> Recorded information:
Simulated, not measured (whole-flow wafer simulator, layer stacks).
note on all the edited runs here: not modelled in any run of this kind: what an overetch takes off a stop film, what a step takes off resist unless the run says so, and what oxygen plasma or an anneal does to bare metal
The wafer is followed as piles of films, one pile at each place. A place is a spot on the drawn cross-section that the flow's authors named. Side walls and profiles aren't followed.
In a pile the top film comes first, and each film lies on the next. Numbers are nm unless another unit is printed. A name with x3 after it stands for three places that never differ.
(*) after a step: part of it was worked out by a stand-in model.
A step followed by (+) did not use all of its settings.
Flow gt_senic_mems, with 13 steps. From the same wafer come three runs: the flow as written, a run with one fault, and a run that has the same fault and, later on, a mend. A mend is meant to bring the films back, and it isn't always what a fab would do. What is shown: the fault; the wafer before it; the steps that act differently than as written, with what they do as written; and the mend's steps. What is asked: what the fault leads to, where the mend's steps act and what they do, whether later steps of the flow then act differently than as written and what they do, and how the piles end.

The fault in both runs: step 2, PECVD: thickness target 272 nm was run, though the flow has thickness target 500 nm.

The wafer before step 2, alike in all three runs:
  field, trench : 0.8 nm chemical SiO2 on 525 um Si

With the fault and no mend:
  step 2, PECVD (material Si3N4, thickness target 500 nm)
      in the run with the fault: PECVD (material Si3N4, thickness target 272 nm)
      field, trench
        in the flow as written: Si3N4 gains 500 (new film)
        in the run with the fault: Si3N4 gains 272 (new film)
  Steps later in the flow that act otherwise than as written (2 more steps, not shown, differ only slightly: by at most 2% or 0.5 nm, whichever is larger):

> Work item:
Reproduce verbatim only this range: the first line of the material through the line that contains "note on all", inclusive.

> Answer space:
Simulated, not measured (whole-flow wafer simulator, layer stacks).
note on all the edited runs here: not modelled in any run of this kind: what an overetch takes off a stop film, what a step takes off resist unless the run says so, and what oxygen plasma or an anneal does to bare metal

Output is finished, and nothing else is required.